==== LISTED RECORDS

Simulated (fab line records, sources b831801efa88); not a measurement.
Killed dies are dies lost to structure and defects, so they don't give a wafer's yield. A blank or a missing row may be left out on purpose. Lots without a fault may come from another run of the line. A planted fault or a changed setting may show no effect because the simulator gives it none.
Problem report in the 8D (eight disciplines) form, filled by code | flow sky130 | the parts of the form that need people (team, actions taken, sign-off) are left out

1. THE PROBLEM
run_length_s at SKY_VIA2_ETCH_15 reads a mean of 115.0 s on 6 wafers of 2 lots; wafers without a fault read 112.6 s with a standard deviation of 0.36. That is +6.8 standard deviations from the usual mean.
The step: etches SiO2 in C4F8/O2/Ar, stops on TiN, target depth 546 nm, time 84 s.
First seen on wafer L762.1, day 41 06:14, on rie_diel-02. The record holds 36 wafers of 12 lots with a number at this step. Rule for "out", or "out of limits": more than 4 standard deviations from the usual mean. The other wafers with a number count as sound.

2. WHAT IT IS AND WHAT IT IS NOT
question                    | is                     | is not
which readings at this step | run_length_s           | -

========

• WORK INSTRUCTION: Starting at the line above that contains "Killed dies are", repeat each line exactly up to and including the line that contains "1. THE PROBLEM", and stop there.

• RESPONSE BOX:
Killed dies are dies lost to structure and defects, so they don't give a wafer's yield. A blank or a missing row may be left out on purpose. Lots without a fault may come from another run of the line. A planted fault or a changed setting may show no effect because the simulator gives it none.
Problem report in the 8D (eight disciplines) form, filled by code | flow sky130 | the parts of the form that need people (team, actions taken, sign-off) are left out

1. THE PROBLEM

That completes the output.